■ **Assignment**:
Write down, unchanged, the entries from the first line through the line holding "Hi, map below.". Include no other line.

========================

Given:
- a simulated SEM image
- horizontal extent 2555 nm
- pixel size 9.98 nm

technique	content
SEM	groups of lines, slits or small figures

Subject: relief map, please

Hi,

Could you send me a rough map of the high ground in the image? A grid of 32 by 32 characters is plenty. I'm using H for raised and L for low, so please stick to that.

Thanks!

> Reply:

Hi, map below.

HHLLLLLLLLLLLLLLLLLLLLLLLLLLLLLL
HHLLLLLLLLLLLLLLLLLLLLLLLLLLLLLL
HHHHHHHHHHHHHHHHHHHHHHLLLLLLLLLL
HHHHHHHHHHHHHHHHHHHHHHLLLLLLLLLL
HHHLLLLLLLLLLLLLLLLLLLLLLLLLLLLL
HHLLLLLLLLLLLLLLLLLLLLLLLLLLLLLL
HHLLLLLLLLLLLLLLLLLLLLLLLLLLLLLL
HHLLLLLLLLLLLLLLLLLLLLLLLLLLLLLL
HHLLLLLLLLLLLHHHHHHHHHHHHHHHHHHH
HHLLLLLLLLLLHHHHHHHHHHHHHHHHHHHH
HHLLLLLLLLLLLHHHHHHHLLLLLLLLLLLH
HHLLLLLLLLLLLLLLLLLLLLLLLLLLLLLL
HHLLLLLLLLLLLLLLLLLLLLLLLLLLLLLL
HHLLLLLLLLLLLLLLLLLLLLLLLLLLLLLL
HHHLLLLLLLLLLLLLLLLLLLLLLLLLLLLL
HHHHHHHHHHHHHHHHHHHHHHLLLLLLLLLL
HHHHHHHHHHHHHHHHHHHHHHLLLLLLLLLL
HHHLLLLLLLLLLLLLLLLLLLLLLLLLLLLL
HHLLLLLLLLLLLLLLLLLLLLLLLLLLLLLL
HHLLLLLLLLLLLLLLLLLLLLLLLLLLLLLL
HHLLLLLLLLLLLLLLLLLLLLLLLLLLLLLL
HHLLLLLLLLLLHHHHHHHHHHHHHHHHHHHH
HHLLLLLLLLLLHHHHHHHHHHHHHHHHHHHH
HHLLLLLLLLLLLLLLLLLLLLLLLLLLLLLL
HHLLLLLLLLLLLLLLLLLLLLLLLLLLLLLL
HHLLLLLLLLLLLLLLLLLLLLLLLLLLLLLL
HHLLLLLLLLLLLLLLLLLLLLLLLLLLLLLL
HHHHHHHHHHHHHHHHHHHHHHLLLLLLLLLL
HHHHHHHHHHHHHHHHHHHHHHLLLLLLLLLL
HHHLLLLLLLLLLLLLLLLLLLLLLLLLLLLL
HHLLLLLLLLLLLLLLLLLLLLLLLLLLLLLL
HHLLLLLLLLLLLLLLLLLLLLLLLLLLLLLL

========================

■ **Expected answer**:
Given:
- a simulated SEM image
- horizontal extent 2555 nm
- pixel size 9.98 nm

technique	content
SEM	groups of lines, slits or small figures

Subject: relief map, please

Hi,

Could you send me a rough map of the high ground in the image? A grid of 32 by 32 characters is plenty. I'm using H for raised and L for low, so please stick to that.

Thanks!

> Reply:

Hi, map below.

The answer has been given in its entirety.